- [The data]:
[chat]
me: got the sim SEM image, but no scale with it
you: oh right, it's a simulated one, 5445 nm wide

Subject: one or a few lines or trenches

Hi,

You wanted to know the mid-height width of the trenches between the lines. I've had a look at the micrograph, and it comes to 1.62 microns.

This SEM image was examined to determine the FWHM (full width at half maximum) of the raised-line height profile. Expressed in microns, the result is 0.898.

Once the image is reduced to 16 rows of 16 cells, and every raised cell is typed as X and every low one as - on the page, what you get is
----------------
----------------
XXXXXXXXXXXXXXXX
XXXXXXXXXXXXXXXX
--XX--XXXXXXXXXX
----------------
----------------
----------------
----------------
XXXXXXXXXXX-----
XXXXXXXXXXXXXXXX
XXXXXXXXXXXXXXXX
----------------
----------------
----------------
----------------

- [Brief]:
Word for word, restate every record in the listing.

- [Response box]:
[chat]
me: got the sim SEM image, but no scale with it
you: oh right, it's a simulated one, 5445 nm wide

Subject: one or a few lines or trenches

Hi,

You wanted to know the mid-height width of the trenches between the lines. I've had a look at the micrograph, and it comes to 1.62 microns.

This SEM image was examined to determine the FWHM (full width at half maximum) of the raised-line height profile. Expressed in microns, the result is 0.898.

Once the image is reduced to 16 rows of 16 cells, and every raised cell is typed as X and every low one as - on the page, what you get is
----------------
----------------
XXXXXXXXXXXXXXXX
XXXXXXXXXXXXXXXX
--XX--XXXXXXXXXX
----------------
----------------
----------------
----------------
XXXXXXXXXXX-----
XXXXXXXXXXXXXXXX
XXXXXXXXXXXXXXXX
----------------
----------------
----------------
----------------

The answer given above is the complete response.